- **TASK ITEM**: Everything from the first line of the entries below through the line holding "overlay nm, on" must be printed exactly as written.

- **THE DATA**:
....

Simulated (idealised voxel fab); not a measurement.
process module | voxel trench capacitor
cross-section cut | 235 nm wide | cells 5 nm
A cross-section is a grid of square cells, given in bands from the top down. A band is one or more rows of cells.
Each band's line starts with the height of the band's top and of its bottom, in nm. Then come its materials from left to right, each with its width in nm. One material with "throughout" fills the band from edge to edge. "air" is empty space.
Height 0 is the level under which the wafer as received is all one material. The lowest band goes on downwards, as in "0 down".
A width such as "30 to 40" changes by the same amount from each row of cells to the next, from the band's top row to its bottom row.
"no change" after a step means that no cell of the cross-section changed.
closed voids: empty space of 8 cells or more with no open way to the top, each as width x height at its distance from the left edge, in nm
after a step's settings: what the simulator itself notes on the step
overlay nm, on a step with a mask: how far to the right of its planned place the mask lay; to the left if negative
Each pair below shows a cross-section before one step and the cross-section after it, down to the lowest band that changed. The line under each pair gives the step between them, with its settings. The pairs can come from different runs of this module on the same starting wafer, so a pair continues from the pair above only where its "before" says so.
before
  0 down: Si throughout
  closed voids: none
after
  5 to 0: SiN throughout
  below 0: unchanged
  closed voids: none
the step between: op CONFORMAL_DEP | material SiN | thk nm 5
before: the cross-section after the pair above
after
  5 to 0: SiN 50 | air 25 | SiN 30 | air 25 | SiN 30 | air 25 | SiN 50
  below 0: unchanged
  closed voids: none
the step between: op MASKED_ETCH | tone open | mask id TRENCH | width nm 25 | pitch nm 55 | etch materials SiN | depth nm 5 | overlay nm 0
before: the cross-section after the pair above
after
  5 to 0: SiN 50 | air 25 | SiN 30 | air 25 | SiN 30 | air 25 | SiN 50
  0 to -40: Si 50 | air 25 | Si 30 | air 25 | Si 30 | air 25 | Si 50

....

- **SOLUTION**:
Simulated (idealised voxel fab); not a measurement.
process module | voxel trench capacitor
cross-section cut | 235 nm wide | cells 5 nm
A cross-section is a grid of square cells, given in bands from the top down. A band is one or more rows of cells.
Each band's line starts with the height of the band's top and of its bottom, in nm. Then come its materials from left to right, each with its width in nm. One material with "throughout" fills the band from edge to edge. "air" is empty space.
Height 0 is the level under which the wafer as received is all one material. The lowest band goes on downwards, as in "0 down".
A width such as "30 to 40" changes by the same amount from each row of cells to the next, from the band's top row to its bottom row.
"no change" after a step means that no cell of the cross-section changed.
closed voids: empty space of 8 cells or more with no open way to the top, each as width x height at its distance from the left edge, in nm
after a step's settings: what the simulator itself notes on the step
overlay nm, on a step with a mask: how far to the right of its planned place the mask lay; to the left if negative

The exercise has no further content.